-- INPUT DATA follows --
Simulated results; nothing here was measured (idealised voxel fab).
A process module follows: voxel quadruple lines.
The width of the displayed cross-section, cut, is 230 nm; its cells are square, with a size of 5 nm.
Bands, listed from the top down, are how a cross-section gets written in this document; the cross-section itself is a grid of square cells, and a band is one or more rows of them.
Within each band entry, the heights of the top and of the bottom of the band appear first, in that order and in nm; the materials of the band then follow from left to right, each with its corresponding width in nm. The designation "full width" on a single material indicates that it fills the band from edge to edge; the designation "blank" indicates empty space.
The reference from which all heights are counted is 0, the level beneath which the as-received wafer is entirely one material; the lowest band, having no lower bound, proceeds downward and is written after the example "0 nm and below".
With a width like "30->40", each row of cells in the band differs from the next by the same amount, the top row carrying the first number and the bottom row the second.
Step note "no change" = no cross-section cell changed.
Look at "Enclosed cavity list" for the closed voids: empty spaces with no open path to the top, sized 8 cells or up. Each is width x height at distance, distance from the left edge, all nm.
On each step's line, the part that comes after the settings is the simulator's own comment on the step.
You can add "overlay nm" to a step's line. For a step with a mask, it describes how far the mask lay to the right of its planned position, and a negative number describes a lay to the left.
-- INPUT DATA concluded --

WORK ITEM: Each line in the listing above from the one containing "Within each band" through the one containing "On each step's" should be repeated exactly, and no other line.

PROBLEM SOLUTION:
Within each band entry, the heights of the top and of the bottom of the band appear first, in that order and in nm; the materials of the band then follow from left to right, each with its corresponding width in nm. The designation "full width" on a single material indicates that it fills the band from edge to edge; the designation "blank" indicates empty space.
The reference from which all heights are counted is 0, the level beneath which the as-received wafer is entirely one material; the lowest band, having no lower bound, proceeds downward and is written after the example "0 nm and below".
With a width like "30->40", each row of cells in the band differs from the next by the same amount, the top row carrying the first number and the bottom row the second.
Step note "no change" = no cross-section cell changed.
Look at "Enclosed cavity list" for the closed voids: empty spaces with no open path to the top, sized 8 cells or up. Each is width x height at distance, distance from the left edge, all nm.
On each step's line, the part that comes after the settings is the simulator's own comment on the step.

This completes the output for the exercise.